Would you retype every entry that follows without altering a word?

#####

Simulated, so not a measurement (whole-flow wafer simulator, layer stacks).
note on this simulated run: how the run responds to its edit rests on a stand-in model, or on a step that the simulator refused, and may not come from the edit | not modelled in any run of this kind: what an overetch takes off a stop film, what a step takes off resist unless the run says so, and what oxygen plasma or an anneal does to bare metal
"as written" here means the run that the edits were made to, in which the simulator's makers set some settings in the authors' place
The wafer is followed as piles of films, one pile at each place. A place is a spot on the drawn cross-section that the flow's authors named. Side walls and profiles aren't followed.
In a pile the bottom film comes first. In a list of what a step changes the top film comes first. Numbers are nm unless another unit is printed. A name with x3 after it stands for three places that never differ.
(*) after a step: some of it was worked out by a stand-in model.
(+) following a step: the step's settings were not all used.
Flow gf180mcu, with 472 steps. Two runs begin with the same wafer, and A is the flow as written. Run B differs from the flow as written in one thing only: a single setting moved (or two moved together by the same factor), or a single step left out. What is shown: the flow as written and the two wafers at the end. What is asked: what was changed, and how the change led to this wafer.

#####

## [Answer box]
Simulated, so not a measurement (whole-flow wafer simulator, layer stacks).
note on this simulated run: how the run responds to its edit rests on a stand-in model, or on a step that the simulator refused, and may not come from the edit | not modelled in any run of this kind: what an overetch takes off a stop film, what a step takes off resist unless the run says so, and what oxygen plasma or an anneal does to bare metal
"as written" here means the run that the edits were made to, in which the simulator's makers set some settings in the authors' place
The wafer is followed as piles of films, one pile at each place. A place is a spot on the drawn cross-section that the flow's authors named. Side walls and profiles aren't followed.
In a pile the bottom film comes first. In a list of what a step changes the top film comes first. Numbers are nm unless another unit is printed. A name with x3 after it stands for three places that never differ.
(*) after a step: some of it was worked out by a stand-in model.
(+) following a step: the step's settings were not all used.
Flow gf180mcu, with 472 steps. Two runs begin with the same wafer, and A is the flow as written. Run B differs from the flow as written in one thing only: a single setting moved (or two moved together by the same factor), or a single step left out. What is shown: the flow as written and the two wafers at the end. What is asked: what was changed, and how the change led to this wafer.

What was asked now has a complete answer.